▶ Required action: Retype every entry below without altering anything.

▶ Material shown:
────────
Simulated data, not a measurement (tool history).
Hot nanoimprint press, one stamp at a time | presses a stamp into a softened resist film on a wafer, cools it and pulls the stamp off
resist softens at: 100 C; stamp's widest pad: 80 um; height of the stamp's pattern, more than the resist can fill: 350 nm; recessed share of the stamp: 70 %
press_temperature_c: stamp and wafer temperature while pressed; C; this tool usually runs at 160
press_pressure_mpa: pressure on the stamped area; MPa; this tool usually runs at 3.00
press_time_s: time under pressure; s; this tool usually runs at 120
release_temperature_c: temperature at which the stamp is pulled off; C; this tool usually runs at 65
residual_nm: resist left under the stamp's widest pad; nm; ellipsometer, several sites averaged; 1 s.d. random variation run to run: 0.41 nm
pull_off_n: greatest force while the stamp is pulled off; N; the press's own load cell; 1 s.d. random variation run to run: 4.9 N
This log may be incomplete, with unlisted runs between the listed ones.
────────

▶ Answer space:
Simulated data, not a measurement (tool history).
Hot nanoimprint press, one stamp at a time | presses a stamp into a softened resist film on a wafer, cools it and pulls the stamp off
resist softens at: 100 C; stamp's widest pad: 80 um; height of the stamp's pattern, more than the resist can fill: 350 nm; recessed share of the stamp: 70 %
press_temperature_c: stamp and wafer temperature while pressed; C; this tool usually runs at 160
press_pressure_mpa: pressure on the stamped area; MPa; this tool usually runs at 3.00
press_time_s: time under pressure; s; this tool usually runs at 120
release_temperature_c: temperature at which the stamp is pulled off; C; this tool usually runs at 65
residual_nm: resist left under the stamp's widest pad; nm; ellipsometer, several sites averaged; 1 s.d. random variation run to run: 0.41 nm
pull_off_n: greatest force while the stamp is pulled off; N; the press's own load cell; 1 s.d. random variation run to run: 4.9 N
This log may be incomplete, with unlisted runs between the listed ones.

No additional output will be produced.